Look through the listing below and write out exactly the lines from the line with "3. PATTERN |" to the line with "12. CONFORMAL_DEP | material HfO2 | thk nm 5", both included, and no others.

● Data under study
----------------------------------------
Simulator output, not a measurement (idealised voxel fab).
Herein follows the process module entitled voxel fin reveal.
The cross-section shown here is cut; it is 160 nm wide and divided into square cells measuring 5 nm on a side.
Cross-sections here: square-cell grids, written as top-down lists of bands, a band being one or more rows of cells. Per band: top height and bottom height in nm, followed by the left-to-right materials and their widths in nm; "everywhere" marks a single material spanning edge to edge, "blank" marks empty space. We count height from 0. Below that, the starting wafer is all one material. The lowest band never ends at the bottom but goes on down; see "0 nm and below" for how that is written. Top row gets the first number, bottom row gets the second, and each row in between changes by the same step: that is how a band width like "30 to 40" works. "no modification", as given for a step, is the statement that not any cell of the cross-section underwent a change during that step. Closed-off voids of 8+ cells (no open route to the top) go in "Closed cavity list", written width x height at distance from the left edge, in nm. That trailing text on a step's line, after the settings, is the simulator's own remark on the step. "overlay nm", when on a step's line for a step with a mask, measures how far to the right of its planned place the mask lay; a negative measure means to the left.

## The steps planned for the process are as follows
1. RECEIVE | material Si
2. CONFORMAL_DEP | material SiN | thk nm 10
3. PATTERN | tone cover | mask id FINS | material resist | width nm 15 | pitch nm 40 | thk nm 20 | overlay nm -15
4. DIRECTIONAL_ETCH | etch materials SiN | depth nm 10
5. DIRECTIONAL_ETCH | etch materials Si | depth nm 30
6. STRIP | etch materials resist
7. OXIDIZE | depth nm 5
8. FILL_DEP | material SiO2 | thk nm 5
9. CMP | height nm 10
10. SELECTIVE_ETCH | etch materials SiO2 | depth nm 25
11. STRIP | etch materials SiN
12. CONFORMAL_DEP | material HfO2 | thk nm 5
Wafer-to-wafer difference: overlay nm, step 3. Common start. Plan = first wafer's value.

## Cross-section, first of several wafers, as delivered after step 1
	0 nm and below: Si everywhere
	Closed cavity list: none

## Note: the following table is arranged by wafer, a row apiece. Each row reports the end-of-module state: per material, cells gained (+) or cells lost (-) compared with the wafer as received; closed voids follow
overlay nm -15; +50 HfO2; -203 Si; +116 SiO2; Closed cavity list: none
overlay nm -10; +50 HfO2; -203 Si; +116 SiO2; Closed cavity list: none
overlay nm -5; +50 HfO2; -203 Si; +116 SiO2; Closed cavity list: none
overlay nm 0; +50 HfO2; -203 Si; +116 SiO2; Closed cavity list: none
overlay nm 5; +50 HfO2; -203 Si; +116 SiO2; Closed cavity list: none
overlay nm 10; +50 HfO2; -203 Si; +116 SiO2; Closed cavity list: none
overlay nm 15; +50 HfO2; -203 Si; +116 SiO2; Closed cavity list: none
----------------------------------------

● Reply
3. PATTERN | tone cover | mask id FINS | material resist | width nm 15 | pitch nm 40 | thk nm 20 | overlay nm -15
4. DIRECTIONAL_ETCH | etch materials SiN | depth nm 10
5. DIRECTIONAL_ETCH | etch materials Si | depth nm 30
6. STRIP | etch materials resist
7. OXIDIZE | depth nm 5
8. FILL_DEP | material SiO2 | thk nm 5
9. CMP | height nm 10
10. SELECTIVE_ETCH | etch materials SiO2 | depth nm 25
11. STRIP | etch materials SiN
12. CONFORMAL_DEP | material HfO2 | thk nm 5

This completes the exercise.